>>>

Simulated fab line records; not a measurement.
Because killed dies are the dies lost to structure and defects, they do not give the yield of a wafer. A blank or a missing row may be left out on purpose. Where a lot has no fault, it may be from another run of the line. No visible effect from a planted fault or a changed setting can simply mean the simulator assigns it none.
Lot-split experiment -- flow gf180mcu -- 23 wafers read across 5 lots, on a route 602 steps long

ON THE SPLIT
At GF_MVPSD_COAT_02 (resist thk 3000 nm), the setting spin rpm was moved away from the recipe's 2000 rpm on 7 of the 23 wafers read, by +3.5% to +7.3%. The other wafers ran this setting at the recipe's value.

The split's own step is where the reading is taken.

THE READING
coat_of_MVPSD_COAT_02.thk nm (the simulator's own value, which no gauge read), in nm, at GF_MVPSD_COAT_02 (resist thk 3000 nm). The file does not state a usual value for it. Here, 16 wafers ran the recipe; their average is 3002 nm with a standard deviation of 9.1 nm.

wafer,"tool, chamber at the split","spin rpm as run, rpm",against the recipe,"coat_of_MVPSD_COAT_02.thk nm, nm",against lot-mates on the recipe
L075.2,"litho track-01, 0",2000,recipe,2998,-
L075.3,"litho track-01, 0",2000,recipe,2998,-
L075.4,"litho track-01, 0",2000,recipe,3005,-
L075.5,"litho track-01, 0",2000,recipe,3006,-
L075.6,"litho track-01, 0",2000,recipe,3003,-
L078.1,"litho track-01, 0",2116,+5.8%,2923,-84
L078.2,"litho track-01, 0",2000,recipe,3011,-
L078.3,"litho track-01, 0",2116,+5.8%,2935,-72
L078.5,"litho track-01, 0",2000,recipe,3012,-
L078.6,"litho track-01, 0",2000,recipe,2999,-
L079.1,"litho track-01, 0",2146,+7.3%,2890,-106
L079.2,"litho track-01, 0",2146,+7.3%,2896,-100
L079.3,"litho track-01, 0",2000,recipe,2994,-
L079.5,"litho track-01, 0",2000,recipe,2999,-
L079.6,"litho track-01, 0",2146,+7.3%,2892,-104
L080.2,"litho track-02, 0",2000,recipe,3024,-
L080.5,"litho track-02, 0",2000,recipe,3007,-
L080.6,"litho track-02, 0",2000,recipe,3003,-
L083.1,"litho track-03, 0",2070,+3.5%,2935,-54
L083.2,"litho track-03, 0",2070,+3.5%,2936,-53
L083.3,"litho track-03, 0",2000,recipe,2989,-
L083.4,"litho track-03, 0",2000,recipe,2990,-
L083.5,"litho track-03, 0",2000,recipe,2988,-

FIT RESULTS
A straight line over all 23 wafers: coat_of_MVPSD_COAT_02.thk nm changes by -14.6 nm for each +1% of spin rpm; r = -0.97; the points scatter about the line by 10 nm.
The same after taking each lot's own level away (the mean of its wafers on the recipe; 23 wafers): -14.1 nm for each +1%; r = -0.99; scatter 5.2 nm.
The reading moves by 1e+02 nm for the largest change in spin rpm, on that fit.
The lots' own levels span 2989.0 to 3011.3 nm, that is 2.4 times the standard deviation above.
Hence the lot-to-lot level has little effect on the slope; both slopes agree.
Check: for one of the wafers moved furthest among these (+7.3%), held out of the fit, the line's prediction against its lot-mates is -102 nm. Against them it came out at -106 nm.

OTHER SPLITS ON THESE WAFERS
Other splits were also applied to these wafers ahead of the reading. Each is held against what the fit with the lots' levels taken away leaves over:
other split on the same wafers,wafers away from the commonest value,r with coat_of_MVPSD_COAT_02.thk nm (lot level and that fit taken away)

<<<

# Requirement:
Extract the lines above, from the first one through the one containing "coat_of_MVPSD_COAT_02.thk nm (the", and return only those, unchanged.

# Answer section:
Simulated fab line records; not a measurement.
Because killed dies are the dies lost to structure and defects, they do not give the yield of a wafer. A blank or a missing row may be left out on purpose. Where a lot has no fault, it may be from another run of the line. No visible effect from a planted fault or a changed setting can simply mean the simulator assigns it none.
Lot-split experiment -- flow gf180mcu -- 23 wafers read across 5 lots, on a route 602 steps long

ON THE SPLIT
At GF_MVPSD_COAT_02 (resist thk 3000 nm), the setting spin rpm was moved away from the recipe's 2000 rpm on 7 of the 23 wafers read, by +3.5% to +7.3%. The other wafers ran this setting at the recipe's value.

The split's own step is where the reading is taken.

THE READING
coat_of_MVPSD_COAT_02.thk nm (the simulator's own value, which no gauge read), in nm, at GF_MVPSD_COAT_02 (resist thk 3000 nm). The file does not state a usual value for it. Here, 16 wafers ran the recipe; their average is 3002 nm with a standard deviation of 9.1 nm.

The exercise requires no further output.